- _ASSIGNMENT_: Which lines run from the line with "[INFO] recognised: a" through the line with "Comment 4: The" in the entries below? Print them exactly, both ends included, and nothing more.

- _AVAILABLE DATA_:
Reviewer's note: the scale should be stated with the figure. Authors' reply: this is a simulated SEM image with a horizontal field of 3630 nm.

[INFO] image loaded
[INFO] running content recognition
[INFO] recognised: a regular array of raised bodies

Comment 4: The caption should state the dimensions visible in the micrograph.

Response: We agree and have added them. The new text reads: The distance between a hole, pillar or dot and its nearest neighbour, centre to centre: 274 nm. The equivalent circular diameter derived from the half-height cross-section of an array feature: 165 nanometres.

- _EXERCISE ANSWER_:
[INFO] recognised: a regular array of raised bodies

Comment 4: The caption should state the dimensions visible in the micrograph.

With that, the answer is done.